Work item
Give back each line below verbatim.

═══

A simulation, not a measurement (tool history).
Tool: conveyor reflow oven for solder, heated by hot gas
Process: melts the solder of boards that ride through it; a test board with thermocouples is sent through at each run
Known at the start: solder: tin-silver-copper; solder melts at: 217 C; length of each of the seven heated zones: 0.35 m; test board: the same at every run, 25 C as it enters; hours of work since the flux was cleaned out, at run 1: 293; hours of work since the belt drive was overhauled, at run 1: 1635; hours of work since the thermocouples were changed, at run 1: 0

═══

Problem solution
A simulation, not a measurement (tool history).
Tool: conveyor reflow oven for solder, heated by hot gas
Process: melts the solder of boards that ride through it; a test board with thermocouples is sent through at each run
Known at the start: solder: tin-silver-copper; solder melts at: 217 C; length of each of the seven heated zones: 0.35 m; test board: the same at every run, 25 C as it enters; hours of work since the flux was cleaned out, at run 1: 293; hours of work since the belt drive was overhauled, at run 1: 1635; hours of work since the thermocouples were changed, at run 1: 0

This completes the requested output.